*Work instruction*
Repeat the full listing, word for word.

Segment Open

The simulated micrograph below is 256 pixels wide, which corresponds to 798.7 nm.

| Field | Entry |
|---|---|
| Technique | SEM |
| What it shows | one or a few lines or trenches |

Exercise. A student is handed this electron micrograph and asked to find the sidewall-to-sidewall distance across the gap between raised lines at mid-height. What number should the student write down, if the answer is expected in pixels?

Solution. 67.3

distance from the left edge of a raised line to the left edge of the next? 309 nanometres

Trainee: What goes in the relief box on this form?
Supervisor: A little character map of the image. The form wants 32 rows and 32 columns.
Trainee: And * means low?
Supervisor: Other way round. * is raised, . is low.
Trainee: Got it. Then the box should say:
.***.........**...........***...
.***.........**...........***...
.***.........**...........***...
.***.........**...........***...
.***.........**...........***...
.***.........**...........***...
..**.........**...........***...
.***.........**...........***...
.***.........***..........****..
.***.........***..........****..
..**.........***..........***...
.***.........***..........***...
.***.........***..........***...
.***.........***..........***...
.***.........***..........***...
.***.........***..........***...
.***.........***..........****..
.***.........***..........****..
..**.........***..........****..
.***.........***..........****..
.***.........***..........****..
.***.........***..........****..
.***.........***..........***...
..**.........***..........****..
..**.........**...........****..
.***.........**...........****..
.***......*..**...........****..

Segment Closed

*Result*
The simulated micrograph below is 256 pixels wide, which corresponds to 798.7 nm.

| Field | Entry |
|---|---|
| Technique | SEM |
| What it shows | one or a few lines or trenches |

Exercise. A student is handed this electron micrograph and asked to find the sidewall-to-sidewall distance across the gap between raised lines at mid-height. What number should the student write down, if the answer is expected in pixels?

Solution. 67.3

distance from the left edge of a raised line to the left edge of the next? 309 nanometres

Trainee: What goes in the relief box on this form?
Supervisor: A little character map of the image. The form wants 32 rows and 32 columns.
Trainee: And * means low?
Supervisor: Other way round. * is raised, . is low.
Trainee: Got it. Then the box should say:
.***.........**...........***...
.***.........**...........***...
.***.........**...........***...
.***.........**...........***...
.***.........**...........***...
.***.........**...........***...
..**.........**...........***...
.***.........**...........***...
.***.........***..........****..
.***.........***..........****..
..**.........***..........***...
.***.........***..........***...
.***.........***..........***...
.***.........***..........***...
.***.........***..........***...
.***.........***..........***...
.***.........***..........****..
.***.........***..........****..
..**.........***..........****..
.***.........***..........****..
.***.........***..........****..
.***.........***..........****..
.***.........***..........***...
..**.........***..........****..
..**.........**...........****..
.***.........**...........****..
.***......*..**...........****..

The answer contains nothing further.